--- RECORD SET Enclosed Below ---
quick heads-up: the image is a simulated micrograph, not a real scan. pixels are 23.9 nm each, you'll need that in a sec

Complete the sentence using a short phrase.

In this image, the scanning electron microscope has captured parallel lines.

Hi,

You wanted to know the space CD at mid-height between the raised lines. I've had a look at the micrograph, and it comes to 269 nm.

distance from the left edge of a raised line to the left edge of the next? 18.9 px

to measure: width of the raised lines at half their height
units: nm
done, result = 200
--- End of Enclosed RECORD SET ---

#### WORK INSTRUCTION:
Copy only this part of the entries above: the line with "In this image, the", the line with "You wanted to", and the lines between, all exactly as written.

#### TASK ANSWER:
In this image, the scanning electron microscope has captured parallel lines.

Hi,

You wanted to know the space CD at mid-height between the raised lines. I've had a look at the micrograph, and it comes to 269 nm.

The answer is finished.